**ACTION ITEM**: Please output every record exactly, keeping each line as it is.

---------------
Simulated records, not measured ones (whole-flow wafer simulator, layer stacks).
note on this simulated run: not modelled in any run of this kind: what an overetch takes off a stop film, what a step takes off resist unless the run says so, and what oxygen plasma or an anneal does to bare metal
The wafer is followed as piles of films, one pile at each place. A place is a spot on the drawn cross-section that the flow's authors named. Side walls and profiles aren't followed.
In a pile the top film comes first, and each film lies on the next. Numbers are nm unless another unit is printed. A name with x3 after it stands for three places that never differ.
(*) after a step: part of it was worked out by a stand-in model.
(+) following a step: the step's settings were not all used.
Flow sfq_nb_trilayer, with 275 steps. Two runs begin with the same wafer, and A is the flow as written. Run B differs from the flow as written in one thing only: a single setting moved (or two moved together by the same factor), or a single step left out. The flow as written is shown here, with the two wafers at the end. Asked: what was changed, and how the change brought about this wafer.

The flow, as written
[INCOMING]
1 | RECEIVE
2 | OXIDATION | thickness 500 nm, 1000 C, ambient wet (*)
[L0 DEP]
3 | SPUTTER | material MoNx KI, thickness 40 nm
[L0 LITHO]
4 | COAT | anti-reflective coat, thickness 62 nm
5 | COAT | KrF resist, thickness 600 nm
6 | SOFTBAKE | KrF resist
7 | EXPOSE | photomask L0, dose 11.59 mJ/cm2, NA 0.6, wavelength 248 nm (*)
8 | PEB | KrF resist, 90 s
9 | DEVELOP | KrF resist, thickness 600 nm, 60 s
---------------

**RESULT**:
Simulated records, not measured ones (whole-flow wafer simulator, layer stacks).
note on this simulated run: not modelled in any run of this kind: what an overetch takes off a stop film, what a step takes off resist unless the run says so, and what oxygen plasma or an anneal does to bare metal
The wafer is followed as piles of films, one pile at each place. A place is a spot on the drawn cross-section that the flow's authors named. Side walls and profiles aren't followed.
In a pile the top film comes first, and each film lies on the next. Numbers are nm unless another unit is printed. A name with x3 after it stands for three places that never differ.
(*) after a step: part of it was worked out by a stand-in model.
(+) following a step: the step's settings were not all used.
Flow sfq_nb_trilayer, with 275 steps. Two runs begin with the same wafer, and A is the flow as written. Run B differs from the flow as written in one thing only: a single setting moved (or two moved together by the same factor), or a single step left out. The flow as written is shown here, with the two wafers at the end. Asked: what was changed, and how the change brought about this wafer.

The flow, as written
[INCOMING]
1 | RECEIVE
2 | OXIDATION | thickness 500 nm, 1000 C, ambient wet (*)
[L0 DEP]
3 | SPUTTER | material MoNx KI, thickness 40 nm
[L0 LITHO]
4 | COAT | anti-reflective coat, thickness 62 nm
5 | COAT | KrF resist, thickness 600 nm
6 | SOFTBAKE | KrF resist
7 | EXPOSE | photomask L0, dose 11.59 mJ/cm2, NA 0.6, wavelength 248 nm (*)
8 | PEB | KrF resist, 90 s
9 | DEVELOP | KrF resist, thickness 600 nm, 60 s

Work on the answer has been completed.